##########

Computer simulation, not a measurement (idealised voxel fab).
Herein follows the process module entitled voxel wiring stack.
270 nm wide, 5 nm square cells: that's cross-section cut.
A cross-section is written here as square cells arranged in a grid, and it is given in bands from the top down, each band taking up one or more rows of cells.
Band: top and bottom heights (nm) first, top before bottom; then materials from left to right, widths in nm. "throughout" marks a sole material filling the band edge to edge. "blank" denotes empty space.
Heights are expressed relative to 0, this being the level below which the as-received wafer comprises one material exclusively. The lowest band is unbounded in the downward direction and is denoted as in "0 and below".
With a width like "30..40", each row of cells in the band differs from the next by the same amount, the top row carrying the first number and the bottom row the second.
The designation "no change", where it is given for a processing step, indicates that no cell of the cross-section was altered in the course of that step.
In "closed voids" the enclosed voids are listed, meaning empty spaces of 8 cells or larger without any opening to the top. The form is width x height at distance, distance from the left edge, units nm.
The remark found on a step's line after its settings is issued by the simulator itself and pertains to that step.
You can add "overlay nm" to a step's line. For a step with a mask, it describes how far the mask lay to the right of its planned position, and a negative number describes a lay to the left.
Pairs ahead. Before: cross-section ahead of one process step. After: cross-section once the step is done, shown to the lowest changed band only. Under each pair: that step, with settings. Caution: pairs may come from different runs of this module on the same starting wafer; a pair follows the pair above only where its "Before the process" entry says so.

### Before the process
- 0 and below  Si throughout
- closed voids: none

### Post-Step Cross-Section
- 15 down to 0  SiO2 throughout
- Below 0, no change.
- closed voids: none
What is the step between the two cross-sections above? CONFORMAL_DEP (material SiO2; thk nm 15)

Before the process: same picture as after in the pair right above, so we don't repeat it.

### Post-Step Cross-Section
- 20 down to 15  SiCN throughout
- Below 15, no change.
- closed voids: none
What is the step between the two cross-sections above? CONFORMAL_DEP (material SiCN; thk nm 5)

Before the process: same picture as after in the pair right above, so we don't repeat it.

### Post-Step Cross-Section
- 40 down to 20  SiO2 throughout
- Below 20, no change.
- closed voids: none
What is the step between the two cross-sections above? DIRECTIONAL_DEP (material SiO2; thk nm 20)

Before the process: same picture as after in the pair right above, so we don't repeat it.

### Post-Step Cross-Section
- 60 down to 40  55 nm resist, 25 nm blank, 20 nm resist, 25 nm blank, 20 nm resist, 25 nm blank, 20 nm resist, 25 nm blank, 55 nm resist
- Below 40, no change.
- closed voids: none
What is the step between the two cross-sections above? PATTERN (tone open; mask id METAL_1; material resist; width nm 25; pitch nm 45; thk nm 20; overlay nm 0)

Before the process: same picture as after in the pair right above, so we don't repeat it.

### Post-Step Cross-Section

##########

_Task item_
Return exactly, and only, the lines above starting at the line that contains "### Before the process" and ending at the line that contains "SiCN; thk nm 5)".

_Task result_
### Before the process
- 0 and below  Si throughout
- closed voids: none

### Post-Step Cross-Section
- 15 down to 0  SiO2 throughout
- Below 0, no change.
- closed voids: none
What is the step between the two cross-sections above? CONFORMAL_DEP (material SiO2; thk nm 15)

Before the process: same picture as after in the pair right above, so we don't repeat it.

### Post-Step Cross-Section
- 20 down to 15  SiCN throughout
- Below 15, no change.
- closed voids: none
What is the step between the two cross-sections above? CONFORMAL_DEP (material SiCN; thk nm 5)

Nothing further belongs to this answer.